RECORDED INFORMATION:
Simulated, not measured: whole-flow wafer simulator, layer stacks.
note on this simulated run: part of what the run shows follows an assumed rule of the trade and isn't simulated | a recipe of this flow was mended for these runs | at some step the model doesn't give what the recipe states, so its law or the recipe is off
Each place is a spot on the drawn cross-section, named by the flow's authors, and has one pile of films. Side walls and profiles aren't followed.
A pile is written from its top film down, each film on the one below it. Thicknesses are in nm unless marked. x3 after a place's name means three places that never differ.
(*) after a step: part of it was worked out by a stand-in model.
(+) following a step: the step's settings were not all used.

REQUIRED ACTION:
Reproduce every line of the material exactly.

ANSWER SPACE:
Simulated, not measured: whole-flow wafer simulator, layer stacks.
note on this simulated run: part of what the run shows follows an assumed rule of the trade and isn't simulated | a recipe of this flow was mended for these runs | at some step the model doesn't give what the recipe states, so its law or the recipe is off
Each place is a spot on the drawn cross-section, named by the flow's authors, and has one pile of films. Side walls and profiles aren't followed.
A pile is written from its top film down, each film on the one below it. Thicknesses are in nm unless marked. x3 after a place's name means three places that never differ.
(*) after a step: part of it was worked out by a stand-in model.
(+) following a step: the step's settings were not all used.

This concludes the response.